* Extracted entries:
== == ==

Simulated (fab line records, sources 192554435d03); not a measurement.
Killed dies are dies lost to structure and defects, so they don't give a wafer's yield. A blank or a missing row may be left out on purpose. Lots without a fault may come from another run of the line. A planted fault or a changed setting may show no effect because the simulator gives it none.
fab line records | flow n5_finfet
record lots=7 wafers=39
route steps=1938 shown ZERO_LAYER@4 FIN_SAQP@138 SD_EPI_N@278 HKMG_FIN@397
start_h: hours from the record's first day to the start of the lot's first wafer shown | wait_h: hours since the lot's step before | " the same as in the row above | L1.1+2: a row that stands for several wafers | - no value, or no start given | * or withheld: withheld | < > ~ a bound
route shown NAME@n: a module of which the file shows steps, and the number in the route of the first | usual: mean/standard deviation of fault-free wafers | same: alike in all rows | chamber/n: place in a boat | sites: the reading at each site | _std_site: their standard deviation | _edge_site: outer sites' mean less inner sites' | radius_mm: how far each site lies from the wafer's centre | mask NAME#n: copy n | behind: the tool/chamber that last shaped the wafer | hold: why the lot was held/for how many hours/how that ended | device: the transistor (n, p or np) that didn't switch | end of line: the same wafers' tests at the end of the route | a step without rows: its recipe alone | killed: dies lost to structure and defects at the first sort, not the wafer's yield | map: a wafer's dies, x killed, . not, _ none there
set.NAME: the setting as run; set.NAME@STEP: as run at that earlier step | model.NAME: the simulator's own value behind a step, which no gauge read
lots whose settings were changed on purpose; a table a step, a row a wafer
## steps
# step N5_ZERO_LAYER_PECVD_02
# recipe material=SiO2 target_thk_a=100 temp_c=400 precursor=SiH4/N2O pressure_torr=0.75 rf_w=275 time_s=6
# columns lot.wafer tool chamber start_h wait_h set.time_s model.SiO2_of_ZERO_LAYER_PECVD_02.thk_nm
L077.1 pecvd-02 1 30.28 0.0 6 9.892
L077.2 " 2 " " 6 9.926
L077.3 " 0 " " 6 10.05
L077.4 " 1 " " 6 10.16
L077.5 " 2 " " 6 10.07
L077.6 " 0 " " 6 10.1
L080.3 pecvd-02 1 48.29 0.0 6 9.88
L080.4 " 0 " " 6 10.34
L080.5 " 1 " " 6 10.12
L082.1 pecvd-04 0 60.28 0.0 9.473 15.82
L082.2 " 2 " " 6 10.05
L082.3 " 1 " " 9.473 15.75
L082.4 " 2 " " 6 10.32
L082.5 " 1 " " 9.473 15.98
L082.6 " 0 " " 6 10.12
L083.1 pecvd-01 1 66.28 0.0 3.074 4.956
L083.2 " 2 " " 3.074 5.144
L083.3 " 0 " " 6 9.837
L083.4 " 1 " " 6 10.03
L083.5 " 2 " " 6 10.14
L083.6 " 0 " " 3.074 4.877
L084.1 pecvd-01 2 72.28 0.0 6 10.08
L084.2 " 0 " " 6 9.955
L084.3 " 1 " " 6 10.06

== == ==

* Requirement:
Here the job is to transcribe the lines from the first line of the data through the line containing "start_h: hours from", inclusive, exactly and with nothing else.

* Expected answer:
Simulated (fab line records, sources 192554435d03); not a measurement.
Killed dies are dies lost to structure and defects, so they don't give a wafer's yield. A blank or a missing row may be left out on purpose. Lots without a fault may come from another run of the line. A planted fault or a changed setting may show no effect because the simulator gives it none.
fab line records | flow n5_finfet
record lots=7 wafers=39
route steps=1938 shown ZERO_LAYER@4 FIN_SAQP@138 SD_EPI_N@278 HKMG_FIN@397
start_h: hours from the record's first day to the start of the lot's first wafer shown | wait_h: hours since the lot's step before | " the same as in the row above | L1.1+2: a row that stands for several wafers | - no value, or no start given | * or withheld: withheld | < > ~ a bound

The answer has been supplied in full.